= ASSIGNMENT =
Within the listing below, the lines to output run from the one containing "WHAT EACH GAUGE READ, for each wafer" through the one containing "L079 | day 25"; copy them exactly and nothing else.

(SUPPLIED ENTRIES Opens)

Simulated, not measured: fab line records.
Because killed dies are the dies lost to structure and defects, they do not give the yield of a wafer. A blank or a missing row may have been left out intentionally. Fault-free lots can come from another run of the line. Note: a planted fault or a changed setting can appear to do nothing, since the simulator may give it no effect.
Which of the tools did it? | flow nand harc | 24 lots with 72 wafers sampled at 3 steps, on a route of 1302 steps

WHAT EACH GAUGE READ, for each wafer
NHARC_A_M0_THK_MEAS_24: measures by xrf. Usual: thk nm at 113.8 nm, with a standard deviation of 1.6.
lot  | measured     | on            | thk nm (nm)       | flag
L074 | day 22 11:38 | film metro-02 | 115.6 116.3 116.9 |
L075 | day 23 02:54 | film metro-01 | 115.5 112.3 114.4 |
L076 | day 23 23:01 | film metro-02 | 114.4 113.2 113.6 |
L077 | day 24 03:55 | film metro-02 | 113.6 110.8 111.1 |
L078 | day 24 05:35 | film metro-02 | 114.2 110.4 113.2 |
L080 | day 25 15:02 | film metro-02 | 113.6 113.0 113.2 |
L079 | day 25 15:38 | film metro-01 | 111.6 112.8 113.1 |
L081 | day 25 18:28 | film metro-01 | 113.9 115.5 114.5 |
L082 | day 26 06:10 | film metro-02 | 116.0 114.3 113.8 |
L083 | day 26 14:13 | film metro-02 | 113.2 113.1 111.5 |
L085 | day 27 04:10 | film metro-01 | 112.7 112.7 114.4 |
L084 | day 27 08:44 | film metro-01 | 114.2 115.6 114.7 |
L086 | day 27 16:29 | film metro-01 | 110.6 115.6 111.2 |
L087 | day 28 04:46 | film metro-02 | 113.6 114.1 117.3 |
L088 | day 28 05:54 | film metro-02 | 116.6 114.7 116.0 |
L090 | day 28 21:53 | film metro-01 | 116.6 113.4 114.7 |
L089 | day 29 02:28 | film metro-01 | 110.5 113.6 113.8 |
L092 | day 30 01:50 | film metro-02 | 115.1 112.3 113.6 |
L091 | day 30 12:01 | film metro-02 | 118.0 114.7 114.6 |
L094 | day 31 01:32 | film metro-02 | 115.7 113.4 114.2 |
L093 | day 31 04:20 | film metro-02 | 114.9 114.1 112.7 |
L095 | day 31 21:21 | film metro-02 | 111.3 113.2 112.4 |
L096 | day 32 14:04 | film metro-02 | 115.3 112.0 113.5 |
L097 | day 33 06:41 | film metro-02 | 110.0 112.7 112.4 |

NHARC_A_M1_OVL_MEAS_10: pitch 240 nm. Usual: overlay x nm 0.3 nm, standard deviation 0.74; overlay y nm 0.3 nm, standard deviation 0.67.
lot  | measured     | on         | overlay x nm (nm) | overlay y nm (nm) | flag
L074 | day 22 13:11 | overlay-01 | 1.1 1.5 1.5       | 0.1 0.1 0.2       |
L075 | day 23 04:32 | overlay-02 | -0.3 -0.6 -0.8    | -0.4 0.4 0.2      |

(SUPPLIED ENTRIES Closes)

= TASK ANSWER =
WHAT EACH GAUGE READ, for each wafer
NHARC_A_M0_THK_MEAS_24: measures by xrf. Usual: thk nm at 113.8 nm, with a standard deviation of 1.6.
lot  | measured     | on            | thk nm (nm)       | flag
L074 | day 22 11:38 | film metro-02 | 115.6 116.3 116.9 |
L075 | day 23 02:54 | film metro-01 | 115.5 112.3 114.4 |
L076 | day 23 23:01 | film metro-02 | 114.4 113.2 113.6 |
L077 | day 24 03:55 | film metro-02 | 113.6 110.8 111.1 |
L078 | day 24 05:35 | film metro-02 | 114.2 110.4 113.2 |
L080 | day 25 15:02 | film metro-02 | 113.6 113.0 113.2 |
L079 | day 25 15:38 | film metro-01 | 111.6 112.8 113.1 |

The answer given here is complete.